→ **Work request**
Return all the entries below exactly as they were given.

→ **The data**
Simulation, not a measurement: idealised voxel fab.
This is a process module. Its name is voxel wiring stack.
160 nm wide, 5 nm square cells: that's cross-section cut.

→ **Answer area**
Simulation, not a measurement: idealised voxel fab.
This is a process module. Its name is voxel wiring stack.
160 nm wide, 5 nm square cells: that's cross-section cut.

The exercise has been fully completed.